> **Required action**
Scan the records below for the line with "When this document" and the line with "it is in nm.". Repeat those two lines and every line between them exactly, and nothing else.

> **Provided material**
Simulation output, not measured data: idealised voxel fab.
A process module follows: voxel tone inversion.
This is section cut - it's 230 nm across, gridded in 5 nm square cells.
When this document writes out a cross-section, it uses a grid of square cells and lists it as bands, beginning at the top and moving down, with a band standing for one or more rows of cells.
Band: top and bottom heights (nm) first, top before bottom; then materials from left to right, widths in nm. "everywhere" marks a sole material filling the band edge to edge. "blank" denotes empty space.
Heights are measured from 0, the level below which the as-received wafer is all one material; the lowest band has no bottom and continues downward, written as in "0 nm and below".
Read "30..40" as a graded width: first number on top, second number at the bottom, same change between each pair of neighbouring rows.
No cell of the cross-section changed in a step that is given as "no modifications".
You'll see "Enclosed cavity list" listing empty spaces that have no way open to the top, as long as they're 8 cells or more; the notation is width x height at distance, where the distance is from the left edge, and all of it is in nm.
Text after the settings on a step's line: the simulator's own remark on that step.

> **Exercise output**
When this document writes out a cross-section, it uses a grid of square cells and lists it as bands, beginning at the top and moving down, with a band standing for one or more rows of cells.
Band: top and bottom heights (nm) first, top before bottom; then materials from left to right, widths in nm. "everywhere" marks a sole material filling the band edge to edge. "blank" denotes empty space.
Heights are measured from 0, the level below which the as-received wafer is all one material; the lowest band has no bottom and continues downward, written as in "0 nm and below".
Read "30..40" as a graded width: first number on top, second number at the bottom, same change between each pair of neighbouring rows.
No cell of the cross-section changed in a step that is given as "no modifications".
You'll see "Enclosed cavity list" listing empty spaces that have no way open to the top, as long as they're 8 cells or more; the notation is width x height at distance, where the distance is from the left edge, and all of it is in nm.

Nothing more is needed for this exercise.